## Exercise
Using the entries below, output each line exactly from the first through the one that contains "## THE READING".

>>>
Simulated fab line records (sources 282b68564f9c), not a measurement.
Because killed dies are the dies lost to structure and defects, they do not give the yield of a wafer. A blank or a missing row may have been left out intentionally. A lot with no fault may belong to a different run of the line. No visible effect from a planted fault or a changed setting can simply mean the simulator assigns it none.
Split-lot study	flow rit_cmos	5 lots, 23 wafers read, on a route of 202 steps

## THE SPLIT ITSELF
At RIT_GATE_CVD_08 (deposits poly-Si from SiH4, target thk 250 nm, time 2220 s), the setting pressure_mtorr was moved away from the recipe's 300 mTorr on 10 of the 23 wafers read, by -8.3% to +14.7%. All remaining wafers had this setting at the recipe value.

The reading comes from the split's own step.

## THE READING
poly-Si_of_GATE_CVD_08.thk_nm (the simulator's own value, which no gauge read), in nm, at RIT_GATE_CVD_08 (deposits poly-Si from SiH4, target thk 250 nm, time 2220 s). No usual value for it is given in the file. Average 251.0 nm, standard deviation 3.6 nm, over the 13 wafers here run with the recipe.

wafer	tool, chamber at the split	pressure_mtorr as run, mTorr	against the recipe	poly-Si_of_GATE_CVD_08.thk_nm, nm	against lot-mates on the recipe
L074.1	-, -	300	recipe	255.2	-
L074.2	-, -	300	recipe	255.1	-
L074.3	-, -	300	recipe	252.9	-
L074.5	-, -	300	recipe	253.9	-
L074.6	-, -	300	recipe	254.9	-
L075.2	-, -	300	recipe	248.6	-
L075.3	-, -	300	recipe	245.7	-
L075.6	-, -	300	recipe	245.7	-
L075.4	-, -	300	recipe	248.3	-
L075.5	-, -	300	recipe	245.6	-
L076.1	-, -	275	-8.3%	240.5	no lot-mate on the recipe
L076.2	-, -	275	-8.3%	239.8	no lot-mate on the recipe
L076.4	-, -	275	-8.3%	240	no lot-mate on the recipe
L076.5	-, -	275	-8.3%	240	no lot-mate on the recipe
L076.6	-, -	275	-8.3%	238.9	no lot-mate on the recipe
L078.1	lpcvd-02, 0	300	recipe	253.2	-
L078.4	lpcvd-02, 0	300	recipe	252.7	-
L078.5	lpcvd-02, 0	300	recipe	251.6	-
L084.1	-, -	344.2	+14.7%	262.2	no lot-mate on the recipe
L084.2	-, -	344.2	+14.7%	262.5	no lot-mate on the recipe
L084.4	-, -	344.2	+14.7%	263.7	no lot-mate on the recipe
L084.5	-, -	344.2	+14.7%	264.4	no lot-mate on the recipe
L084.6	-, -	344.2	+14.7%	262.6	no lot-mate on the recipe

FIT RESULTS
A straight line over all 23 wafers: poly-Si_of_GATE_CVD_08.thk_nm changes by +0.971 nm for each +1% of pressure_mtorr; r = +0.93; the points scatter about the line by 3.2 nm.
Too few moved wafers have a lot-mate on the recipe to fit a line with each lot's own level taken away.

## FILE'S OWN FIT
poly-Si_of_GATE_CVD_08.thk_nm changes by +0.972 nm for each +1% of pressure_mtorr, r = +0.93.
<<<

## Written reply
Simulated fab line records (sources 282b68564f9c), not a measurement.
Because killed dies are the dies lost to structure and defects, they do not give the yield of a wafer. A blank or a missing row may have been left out intentionally. A lot with no fault may belong to a different run of the line. No visible effect from a planted fault or a changed setting can simply mean the simulator assigns it none.
Split-lot study	flow rit_cmos	5 lots, 23 wafers read, on a route of 202 steps

## THE SPLIT ITSELF
At RIT_GATE_CVD_08 (deposits poly-Si from SiH4, target thk 250 nm, time 2220 s), the setting pressure_mtorr was moved away from the recipe's 300 mTorr on 10 of the 23 wafers read, by -8.3% to +14.7%. All remaining wafers had this setting at the recipe value.

The reading comes from the split's own step.

## THE READING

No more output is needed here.